Task item:
Each record that follows is to be output in full, precisely as written.

Data extract:
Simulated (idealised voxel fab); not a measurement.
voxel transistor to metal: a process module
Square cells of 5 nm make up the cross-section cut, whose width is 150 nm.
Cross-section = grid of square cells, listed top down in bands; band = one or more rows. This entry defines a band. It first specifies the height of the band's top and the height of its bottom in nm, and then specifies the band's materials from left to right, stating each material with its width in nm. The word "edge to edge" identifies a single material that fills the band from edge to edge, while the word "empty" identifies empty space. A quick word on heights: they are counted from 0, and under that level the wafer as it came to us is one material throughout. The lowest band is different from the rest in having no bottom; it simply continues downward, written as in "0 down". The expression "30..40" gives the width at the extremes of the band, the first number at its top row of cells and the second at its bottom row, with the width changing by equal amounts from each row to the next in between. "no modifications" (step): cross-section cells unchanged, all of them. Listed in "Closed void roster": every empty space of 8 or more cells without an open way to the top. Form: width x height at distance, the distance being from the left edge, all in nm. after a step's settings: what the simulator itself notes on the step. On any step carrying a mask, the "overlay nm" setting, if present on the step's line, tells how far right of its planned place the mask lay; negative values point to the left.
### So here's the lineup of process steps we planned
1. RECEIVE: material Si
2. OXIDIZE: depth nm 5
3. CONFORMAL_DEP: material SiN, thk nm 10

Exercise answer:
Simulated (idealised voxel fab); not a measurement.
voxel transistor to metal: a process module
Square cells of 5 nm make up the cross-section cut, whose width is 150 nm.
Cross-section = grid of square cells, listed top down in bands; band = one or more rows. This entry defines a band. It first specifies the height of the band's top and the height of its bottom in nm, and then specifies the band's materials from left to right, stating each material with its width in nm. The word "edge to edge" identifies a single material that fills the band from edge to edge, while the word "empty" identifies empty space. A quick word on heights: they are counted from 0, and under that level the wafer as it came to us is one material throughout. The lowest band is different from the rest in having no bottom; it simply continues downward, written as in "0 down". The expression "30..40" gives the width at the extremes of the band, the first number at its top row of cells and the second at its bottom row, with the width changing by equal amounts from each row to the next in between. "no modifications" (step): cross-section cells unchanged, all of them. Listed in "Closed void roster": every empty space of 8 or more cells without an open way to the top. Form: width x height at distance, the distance being from the left edge, all in nm. after a step's settings: what the simulator itself notes on the step. On any step carrying a mask, the "overlay nm" setting, if present on the step's line, tells how far right of its planned place the mask lay; negative values point to the left.
### So here's the lineup of process steps we planned
1. RECEIVE: material Si
2. OXIDIZE: depth nm 5
3. CONFORMAL_DEP: material SiN, thk nm 10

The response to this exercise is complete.